Exercise: All records below are to be set down exactly, each character intact.

===== Material provided
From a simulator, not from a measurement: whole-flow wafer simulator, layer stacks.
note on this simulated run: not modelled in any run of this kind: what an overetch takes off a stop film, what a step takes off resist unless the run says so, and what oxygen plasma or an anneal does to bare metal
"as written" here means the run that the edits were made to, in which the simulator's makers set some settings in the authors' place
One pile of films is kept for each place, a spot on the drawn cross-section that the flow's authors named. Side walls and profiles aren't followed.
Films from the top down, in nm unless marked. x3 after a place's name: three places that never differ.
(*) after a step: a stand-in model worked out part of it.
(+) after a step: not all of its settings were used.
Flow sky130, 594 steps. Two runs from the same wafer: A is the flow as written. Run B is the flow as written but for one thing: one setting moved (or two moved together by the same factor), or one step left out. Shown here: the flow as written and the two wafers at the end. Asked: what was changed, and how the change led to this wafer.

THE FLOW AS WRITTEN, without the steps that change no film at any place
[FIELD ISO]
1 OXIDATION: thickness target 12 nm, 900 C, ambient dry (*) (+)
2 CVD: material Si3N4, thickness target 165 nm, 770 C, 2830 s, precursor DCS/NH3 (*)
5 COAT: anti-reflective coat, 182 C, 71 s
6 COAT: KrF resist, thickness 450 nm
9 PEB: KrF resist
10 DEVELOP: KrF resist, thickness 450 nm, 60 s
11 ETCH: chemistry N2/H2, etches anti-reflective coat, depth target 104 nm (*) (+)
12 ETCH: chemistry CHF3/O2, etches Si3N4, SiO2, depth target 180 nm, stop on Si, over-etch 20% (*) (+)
==========

Response:
From a simulator, not from a measurement: whole-flow wafer simulator, layer stacks.
note on this simulated run: not modelled in any run of this kind: what an overetch takes off a stop film, what a step takes off resist unless the run says so, and what oxygen plasma or an anneal does to bare metal
"as written" here means the run that the edits were made to, in which the simulator's makers set some settings in the authors' place
One pile of films is kept for each place, a spot on the drawn cross-section that the flow's authors named. Side walls and profiles aren't followed.
Films from the top down, in nm unless marked. x3 after a place's name: three places that never differ.
(*) after a step: a stand-in model worked out part of it.
(+) after a step: not all of its settings were used.
Flow sky130, 594 steps. Two runs from the same wafer: A is the flow as written. Run B is the flow as written but for one thing: one setting moved (or two moved together by the same factor), or one step left out. Shown here: the flow as written and the two wafers at the end. Asked: what was changed, and how the change led to this wafer.

THE FLOW AS WRITTEN, without the steps that change no film at any place
[FIELD ISO]
1 OXIDATION: thickness target 12 nm, 900 C, ambient dry (*) (+)
2 CVD: material Si3N4, thickness target 165 nm, 770 C, 2830 s, precursor DCS/NH3 (*)
5 COAT: anti-reflective coat, 182 C, 71 s
6 COAT: KrF resist, thickness 450 nm
9 PEB: KrF resist
10 DEVELOP: KrF resist, thickness 450 nm, 60 s
11 ETCH: chemistry N2/H2, etches anti-reflective coat, depth target 104 nm (*) (+)
12 ETCH: chemistry CHF3/O2, etches Si3N4, SiO2, depth target 180 nm, stop on Si, over-etch 20% (*) (+)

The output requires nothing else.